_Recorded data:_
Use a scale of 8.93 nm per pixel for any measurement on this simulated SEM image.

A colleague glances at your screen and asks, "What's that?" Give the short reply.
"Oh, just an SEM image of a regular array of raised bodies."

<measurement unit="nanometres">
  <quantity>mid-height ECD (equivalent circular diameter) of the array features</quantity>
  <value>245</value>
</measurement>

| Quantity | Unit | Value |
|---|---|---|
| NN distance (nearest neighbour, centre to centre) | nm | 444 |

_Work item:_
Please output the lines of the listing above that fall in the stretch from the one with "A colleague glances" through the one with "Unit | Value |", exactly and only those.

_Response box:_
A colleague glances at your screen and asks, "What's that?" Give the short reply.
"Oh, just an SEM image of a regular array of raised bodies."

<measurement unit="nanometres">
  <quantity>mid-height ECD (equivalent circular diameter) of the array features</quantity>
  <value>245</value>
</measurement>

| Quantity | Unit | Value |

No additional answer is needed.